§ **Work order**
Output, please, exactly those lines of the listing that come before the line with "<tr><td>The centre-to-centre distance", along with that line itself.

§ **Supplied records**
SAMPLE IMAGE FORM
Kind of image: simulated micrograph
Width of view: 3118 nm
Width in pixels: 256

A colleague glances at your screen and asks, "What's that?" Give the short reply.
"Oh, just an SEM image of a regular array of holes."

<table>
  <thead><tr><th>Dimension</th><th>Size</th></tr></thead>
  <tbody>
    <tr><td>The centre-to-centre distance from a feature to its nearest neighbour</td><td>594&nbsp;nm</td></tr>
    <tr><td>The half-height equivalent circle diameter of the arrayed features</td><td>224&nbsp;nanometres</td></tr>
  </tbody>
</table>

§ **Exercise result**
SAMPLE IMAGE FORM
Kind of image: simulated micrograph
Width of view: 3118 nm
Width in pixels: 256

A colleague glances at your screen and asks, "What's that?" Give the short reply.
"Oh, just an SEM image of a regular array of holes."

<table>
  <thead><tr><th>Dimension</th><th>Size</th></tr></thead>
  <tbody>
    <tr><td>The centre-to-centre distance from a feature to its nearest neighbour</td><td>594&nbsp;nm</td></tr>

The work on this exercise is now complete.